Work task: Print the records exactly. Miss nothing.

Supplied material:
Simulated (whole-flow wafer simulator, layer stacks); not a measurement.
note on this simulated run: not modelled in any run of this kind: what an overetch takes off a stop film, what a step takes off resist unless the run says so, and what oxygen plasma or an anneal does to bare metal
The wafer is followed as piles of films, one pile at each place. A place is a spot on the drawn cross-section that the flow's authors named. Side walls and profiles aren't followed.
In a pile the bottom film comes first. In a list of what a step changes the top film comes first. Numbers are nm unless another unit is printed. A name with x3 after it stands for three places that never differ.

Problem solution:
Simulated (whole-flow wafer simulator, layer stacks); not a measurement.
note on this simulated run: not modelled in any run of this kind: what an overetch takes off a stop film, what a step takes off resist unless the run says so, and what oxygen plasma or an anneal does to bare metal
The wafer is followed as piles of films, one pile at each place. A place is a spot on the drawn cross-section that the flow's authors named. Side walls and profiles aren't followed.
In a pile the bottom film comes first. In a list of what a step changes the top film comes first. Numbers are nm unless another unit is printed. A name with x3 after it stands for three places that never differ.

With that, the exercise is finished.